● **Extracted material**
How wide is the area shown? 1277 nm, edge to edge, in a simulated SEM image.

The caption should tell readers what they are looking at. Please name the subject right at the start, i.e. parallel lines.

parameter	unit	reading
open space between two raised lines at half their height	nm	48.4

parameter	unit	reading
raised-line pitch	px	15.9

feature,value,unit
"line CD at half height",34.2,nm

● **Work item**
Your answer should be an exact transcription of the data above.

● **Answer area**
How wide is the area shown? 1277 nm, edge to edge, in a simulated SEM image.

The caption should tell readers what they are looking at. Please name the subject right at the start, i.e. parallel lines.

parameter	unit	reading
open space between two raised lines at half their height	nm	48.4

parameter	unit	reading
raised-line pitch	px	15.9

feature,value,unit
"line CD at half height",34.2,nm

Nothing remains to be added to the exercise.